Work instruction —
Locate the line bearing "L908;day 16 03:25;filmMetro-03;219 219 220;" in the material below, then reproduce it and each following line up to and including the line bearing "Before the reading, the".

Available data —

───

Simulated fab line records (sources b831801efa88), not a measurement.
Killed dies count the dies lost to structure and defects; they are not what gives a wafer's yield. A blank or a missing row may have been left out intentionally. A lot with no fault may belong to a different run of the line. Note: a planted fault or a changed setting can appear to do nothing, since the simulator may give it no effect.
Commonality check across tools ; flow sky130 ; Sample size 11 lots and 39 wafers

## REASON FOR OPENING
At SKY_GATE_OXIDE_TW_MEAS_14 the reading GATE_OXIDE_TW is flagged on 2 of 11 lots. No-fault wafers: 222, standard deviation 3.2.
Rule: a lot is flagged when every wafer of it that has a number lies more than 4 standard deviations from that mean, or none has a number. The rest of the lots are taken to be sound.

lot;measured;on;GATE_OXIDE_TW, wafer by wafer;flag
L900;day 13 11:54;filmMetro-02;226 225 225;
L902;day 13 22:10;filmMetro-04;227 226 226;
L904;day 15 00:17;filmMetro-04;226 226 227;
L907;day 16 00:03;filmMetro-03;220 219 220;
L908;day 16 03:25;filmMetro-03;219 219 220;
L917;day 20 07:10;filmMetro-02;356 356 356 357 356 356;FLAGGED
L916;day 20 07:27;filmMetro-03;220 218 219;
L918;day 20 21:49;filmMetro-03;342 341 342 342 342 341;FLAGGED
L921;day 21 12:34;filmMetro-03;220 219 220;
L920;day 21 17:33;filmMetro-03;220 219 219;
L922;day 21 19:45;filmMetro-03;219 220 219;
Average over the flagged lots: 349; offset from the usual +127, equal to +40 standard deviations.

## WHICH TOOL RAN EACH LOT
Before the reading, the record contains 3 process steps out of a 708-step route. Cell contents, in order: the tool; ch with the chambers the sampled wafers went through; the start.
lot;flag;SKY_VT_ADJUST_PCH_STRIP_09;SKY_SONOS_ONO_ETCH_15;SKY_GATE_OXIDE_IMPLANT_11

───

Result —
L908;day 16 03:25;filmMetro-03;219 219 220;
L917;day 20 07:10;filmMetro-02;356 356 356 357 356 356;FLAGGED
L916;day 20 07:27;filmMetro-03;220 218 219;
L918;day 20 21:49;filmMetro-03;342 341 342 342 342 341;FLAGGED
L921;day 21 12:34;filmMetro-03;220 219 220;
L920;day 21 17:33;filmMetro-03;220 219 219;
L922;day 21 19:45;filmMetro-03;219 220 219;
Average over the flagged lots: 349; offset from the usual +127, equal to +40 standard deviations.

## WHICH TOOL RAN EACH LOT
Before the reading, the record contains 3 process steps out of a 708-step route. Cell contents, in order: the tool; ch with the chambers the sampled wafers went through; the start.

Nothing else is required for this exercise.